From the first line to the last, reproduce the material exactly.

━━━━━ Entries provided

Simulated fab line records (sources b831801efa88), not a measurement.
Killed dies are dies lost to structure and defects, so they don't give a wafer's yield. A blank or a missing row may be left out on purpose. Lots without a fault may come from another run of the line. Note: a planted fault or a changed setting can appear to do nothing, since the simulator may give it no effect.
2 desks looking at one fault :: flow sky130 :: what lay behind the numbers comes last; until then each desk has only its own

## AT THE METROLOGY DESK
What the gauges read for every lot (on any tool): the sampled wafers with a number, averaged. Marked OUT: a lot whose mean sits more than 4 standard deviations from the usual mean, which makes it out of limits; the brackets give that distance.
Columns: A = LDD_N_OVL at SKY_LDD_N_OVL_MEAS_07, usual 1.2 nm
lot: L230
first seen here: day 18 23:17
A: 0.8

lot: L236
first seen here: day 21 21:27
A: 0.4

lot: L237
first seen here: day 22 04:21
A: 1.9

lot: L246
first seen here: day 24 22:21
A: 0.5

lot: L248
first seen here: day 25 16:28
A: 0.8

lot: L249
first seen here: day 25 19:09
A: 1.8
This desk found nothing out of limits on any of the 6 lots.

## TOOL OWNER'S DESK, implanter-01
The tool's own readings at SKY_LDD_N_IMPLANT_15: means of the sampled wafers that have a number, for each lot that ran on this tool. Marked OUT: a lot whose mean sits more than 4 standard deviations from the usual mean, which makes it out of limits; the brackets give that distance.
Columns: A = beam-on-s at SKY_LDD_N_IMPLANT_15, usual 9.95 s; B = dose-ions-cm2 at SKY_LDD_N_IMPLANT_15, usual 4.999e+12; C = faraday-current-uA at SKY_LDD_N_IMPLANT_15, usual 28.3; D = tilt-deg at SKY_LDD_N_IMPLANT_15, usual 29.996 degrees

━━━━━━━━━━

→ **Answer box**
Simulated fab line records (sources b831801efa88), not a measurement.
Killed dies are dies lost to structure and defects, so they don't give a wafer's yield. A blank or a missing row may be left out on purpose. Lots without a fault may come from another run of the line. Note: a planted fault or a changed setting can appear to do nothing, since the simulator may give it no effect.
2 desks looking at one fault :: flow sky130 :: what lay behind the numbers comes last; until then each desk has only its own

## AT THE METROLOGY DESK
What the gauges read for every lot (on any tool): the sampled wafers with a number, averaged. Marked OUT: a lot whose mean sits more than 4 standard deviations from the usual mean, which makes it out of limits; the brackets give that distance.
Columns: A = LDD_N_OVL at SKY_LDD_N_OVL_MEAS_07, usual 1.2 nm
lot: L230
first seen here: day 18 23:17
A: 0.8

lot: L236
first seen here: day 21 21:27
A: 0.4

lot: L237
first seen here: day 22 04:21
A: 1.9

lot: L246
first seen here: day 24 22:21
A: 0.5

lot: L248
first seen here: day 25 16:28
A: 0.8

lot: L249
first seen here: day 25 19:09
A: 1.8
This desk found nothing out of limits on any of the 6 lots.

## TOOL OWNER'S DESK, implanter-01
The tool's own readings at SKY_LDD_N_IMPLANT_15: means of the sampled wafers that have a number, for each lot that ran on this tool. Marked OUT: a lot whose mean sits more than 4 standard deviations from the usual mean, which makes it out of limits; the brackets give that distance.
Columns: A = beam-on-s at SKY_LDD_N_IMPLANT_15, usual 9.95 s; B = dose-ions-cm2 at SKY_LDD_N_IMPLANT_15, usual 4.999e+12; C = faraday-current-uA at SKY_LDD_N_IMPLANT_15, usual 28.3; D = tilt-deg at SKY_LDD_N_IMPLANT_15, usual 29.996 degrees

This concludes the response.